--- Data section Enclosed Below ---

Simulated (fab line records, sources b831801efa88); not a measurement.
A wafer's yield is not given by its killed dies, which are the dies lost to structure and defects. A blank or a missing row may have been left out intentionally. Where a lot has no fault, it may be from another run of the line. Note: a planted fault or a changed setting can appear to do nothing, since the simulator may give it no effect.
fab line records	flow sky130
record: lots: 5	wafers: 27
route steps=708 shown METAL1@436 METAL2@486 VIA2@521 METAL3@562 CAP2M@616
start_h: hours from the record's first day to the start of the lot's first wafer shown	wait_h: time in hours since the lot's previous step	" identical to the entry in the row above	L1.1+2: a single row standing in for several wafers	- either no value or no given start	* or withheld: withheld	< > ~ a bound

--- End of Enclosed Data section ---

Required action: Scan the records above for the lines holding "A wafer's yield" and "route steps=708 shown". Transcribe those two and every line between them word for word, and no others.

Response:
A wafer's yield is not given by its killed dies, which are the dies lost to structure and defects. A blank or a missing row may have been left out intentionally. Where a lot has no fault, it may be from another run of the line. Note: a planted fault or a changed setting can appear to do nothing, since the simulator may give it no effect.
fab line records	flow sky130
record: lots: 5	wafers: 27
route steps=708 shown METAL1@436 METAL2@486 VIA2@521 METAL3@562 CAP2M@616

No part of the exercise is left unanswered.